(Dataset records):
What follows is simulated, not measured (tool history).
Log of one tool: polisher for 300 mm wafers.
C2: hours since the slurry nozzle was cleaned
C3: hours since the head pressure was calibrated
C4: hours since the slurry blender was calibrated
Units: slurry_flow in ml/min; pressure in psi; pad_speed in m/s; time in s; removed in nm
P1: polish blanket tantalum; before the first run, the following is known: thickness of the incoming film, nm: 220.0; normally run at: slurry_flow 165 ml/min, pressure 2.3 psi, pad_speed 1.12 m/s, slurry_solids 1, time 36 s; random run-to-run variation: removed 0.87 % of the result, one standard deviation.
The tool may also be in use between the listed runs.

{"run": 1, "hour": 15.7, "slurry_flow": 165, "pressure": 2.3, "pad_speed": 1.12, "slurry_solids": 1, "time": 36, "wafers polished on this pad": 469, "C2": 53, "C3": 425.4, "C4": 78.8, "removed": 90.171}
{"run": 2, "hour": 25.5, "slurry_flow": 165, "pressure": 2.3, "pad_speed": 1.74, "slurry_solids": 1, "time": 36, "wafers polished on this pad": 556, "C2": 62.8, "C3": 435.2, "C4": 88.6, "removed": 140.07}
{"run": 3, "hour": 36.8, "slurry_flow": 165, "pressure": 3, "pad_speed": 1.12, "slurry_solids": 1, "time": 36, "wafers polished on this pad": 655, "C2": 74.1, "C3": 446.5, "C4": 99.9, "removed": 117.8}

(Assignment): In the listing above, start at the line with "C4: hours since", go on through the line with "Units: slurry_flow in", and copy each of those lines exactly; leave out all the rest.

(Reply):
C4: hours since the slurry blender was calibrated
Units: slurry_flow in ml/min; pressure in psi; pad_speed in m/s; time in s; removed in nm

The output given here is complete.